* INFORMATION PROVIDED
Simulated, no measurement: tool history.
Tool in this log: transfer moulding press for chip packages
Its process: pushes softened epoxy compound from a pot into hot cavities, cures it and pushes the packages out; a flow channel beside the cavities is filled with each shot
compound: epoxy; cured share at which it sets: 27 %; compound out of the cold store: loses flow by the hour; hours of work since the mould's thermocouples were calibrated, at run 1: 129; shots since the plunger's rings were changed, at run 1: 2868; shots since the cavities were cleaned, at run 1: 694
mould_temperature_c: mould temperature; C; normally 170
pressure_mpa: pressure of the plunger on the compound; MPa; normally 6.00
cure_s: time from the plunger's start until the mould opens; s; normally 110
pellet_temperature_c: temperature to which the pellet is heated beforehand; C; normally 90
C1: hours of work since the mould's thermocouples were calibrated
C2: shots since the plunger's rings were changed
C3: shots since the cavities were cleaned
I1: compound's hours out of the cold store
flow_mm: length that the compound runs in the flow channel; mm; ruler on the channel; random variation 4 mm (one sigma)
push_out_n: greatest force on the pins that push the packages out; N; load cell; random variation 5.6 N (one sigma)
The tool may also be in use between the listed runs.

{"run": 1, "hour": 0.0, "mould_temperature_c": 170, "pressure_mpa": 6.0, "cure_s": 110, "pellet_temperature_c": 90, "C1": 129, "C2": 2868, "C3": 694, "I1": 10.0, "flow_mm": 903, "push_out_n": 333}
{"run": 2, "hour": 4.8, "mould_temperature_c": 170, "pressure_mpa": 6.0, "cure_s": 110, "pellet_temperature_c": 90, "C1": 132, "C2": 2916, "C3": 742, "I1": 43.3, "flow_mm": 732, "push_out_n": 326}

* BRIEF
Your answer must be every record above, set down exactly as written.

* ANSWER BOX
Simulated, no measurement: tool history.
Tool in this log: transfer moulding press for chip packages
Its process: pushes softened epoxy compound from a pot into hot cavities, cures it and pushes the packages out; a flow channel beside the cavities is filled with each shot
compound: epoxy; cured share at which it sets: 27 %; compound out of the cold store: loses flow by the hour; hours of work since the mould's thermocouples were calibrated, at run 1: 129; shots since the plunger's rings were changed, at run 1: 2868; shots since the cavities were cleaned, at run 1: 694
mould_temperature_c: mould temperature; C; normally 170
pressure_mpa: pressure of the plunger on the compound; MPa; normally 6.00
cure_s: time from the plunger's start until the mould opens; s; normally 110
pellet_temperature_c: temperature to which the pellet is heated beforehand; C; normally 90
C1: hours of work since the mould's thermocouples were calibrated
C2: shots since the plunger's rings were changed
C3: shots since the cavities were cleaned
I1: compound's hours out of the cold store
flow_mm: length that the compound runs in the flow channel; mm; ruler on the channel; random variation 4 mm (one sigma)
push_out_n: greatest force on the pins that push the packages out; N; load cell; random variation 5.6 N (one sigma)
The tool may also be in use between the listed runs.

{"run": 1, "hour": 0.0, "mould_temperature_c": 170, "pressure_mpa": 6.0, "cure_s": 110, "pellet_temperature_c": 90, "C1": 129, "C2": 2868, "C3": 694, "I1": 10.0, "flow_mm": 903, "push_out_n": 333}
{"run": 2, "hour": 4.8, "mould_temperature_c": 170, "pressure_mpa": 6.0, "cure_s": 110, "pellet_temperature_c": 90, "C1": 132, "C2": 2916, "C3": 742, "I1": 43.3, "flow_mm": 732, "push_out_n": 326}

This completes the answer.